╔══
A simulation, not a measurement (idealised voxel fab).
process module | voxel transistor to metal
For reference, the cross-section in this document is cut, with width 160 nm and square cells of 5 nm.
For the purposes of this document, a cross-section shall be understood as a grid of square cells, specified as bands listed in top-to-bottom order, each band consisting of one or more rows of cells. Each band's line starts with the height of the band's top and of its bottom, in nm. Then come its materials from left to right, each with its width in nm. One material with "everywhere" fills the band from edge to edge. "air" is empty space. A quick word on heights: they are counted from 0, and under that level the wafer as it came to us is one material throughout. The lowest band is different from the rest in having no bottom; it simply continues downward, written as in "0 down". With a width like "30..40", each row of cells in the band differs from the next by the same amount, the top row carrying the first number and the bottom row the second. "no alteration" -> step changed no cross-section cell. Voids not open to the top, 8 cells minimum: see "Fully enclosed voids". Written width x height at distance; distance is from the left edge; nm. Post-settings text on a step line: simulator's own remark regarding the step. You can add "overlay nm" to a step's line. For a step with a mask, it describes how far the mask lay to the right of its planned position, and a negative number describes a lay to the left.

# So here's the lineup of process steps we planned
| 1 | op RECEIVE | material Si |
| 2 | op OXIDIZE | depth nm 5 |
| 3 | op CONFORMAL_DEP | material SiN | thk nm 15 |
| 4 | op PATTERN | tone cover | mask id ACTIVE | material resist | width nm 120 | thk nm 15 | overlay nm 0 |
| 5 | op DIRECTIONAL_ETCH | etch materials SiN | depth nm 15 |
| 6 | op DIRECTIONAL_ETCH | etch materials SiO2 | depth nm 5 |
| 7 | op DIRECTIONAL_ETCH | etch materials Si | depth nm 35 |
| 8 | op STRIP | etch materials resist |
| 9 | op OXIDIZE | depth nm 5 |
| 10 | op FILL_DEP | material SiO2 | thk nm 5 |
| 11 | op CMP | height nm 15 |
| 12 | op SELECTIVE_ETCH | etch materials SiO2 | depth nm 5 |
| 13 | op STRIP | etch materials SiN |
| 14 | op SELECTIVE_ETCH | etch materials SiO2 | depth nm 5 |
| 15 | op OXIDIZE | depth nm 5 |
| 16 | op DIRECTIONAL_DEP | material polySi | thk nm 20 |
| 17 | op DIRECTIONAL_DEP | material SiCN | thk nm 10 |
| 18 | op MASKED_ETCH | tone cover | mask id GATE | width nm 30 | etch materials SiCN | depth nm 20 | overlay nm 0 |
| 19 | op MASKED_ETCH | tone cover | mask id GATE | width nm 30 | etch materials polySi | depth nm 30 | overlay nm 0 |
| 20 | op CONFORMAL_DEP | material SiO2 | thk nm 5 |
╚══

• _Assignment_
In the material above, locate the line containing "15 | overlay nm 0 |" and the line containing "30 | overlay nm 0 |". Transcribe exactly those two lines and every line between them, and nothing more.

• _Result_
| 4 | op PATTERN | tone cover | mask id ACTIVE | material resist | width nm 120 | thk nm 15 | overlay nm 0 |
| 5 | op DIRECTIONAL_ETCH | etch materials SiN | depth nm 15 |
| 6 | op DIRECTIONAL_ETCH | etch materials SiO2 | depth nm 5 |
| 7 | op DIRECTIONAL_ETCH | etch materials Si | depth nm 35 |
| 8 | op STRIP | etch materials resist |
| 9 | op OXIDIZE | depth nm 5 |
| 10 | op FILL_DEP | material SiO2 | thk nm 5 |
| 11 | op CMP | height nm 15 |
| 12 | op SELECTIVE_ETCH | etch materials SiO2 | depth nm 5 |
| 13 | op STRIP | etch materials SiN |
| 14 | op SELECTIVE_ETCH | etch materials SiO2 | depth nm 5 |
| 15 | op OXIDIZE | depth nm 5 |
| 16 | op DIRECTIONAL_DEP | material polySi | thk nm 20 |
| 17 | op DIRECTIONAL_DEP | material SiCN | thk nm 10 |
| 18 | op MASKED_ETCH | tone cover | mask id GATE | width nm 30 | etch materials SiCN | depth nm 20 | overlay nm 0 |
| 19 | op MASKED_ETCH | tone cover | mask id GATE | width nm 30 | etch materials polySi | depth nm 30 | overlay nm 0 |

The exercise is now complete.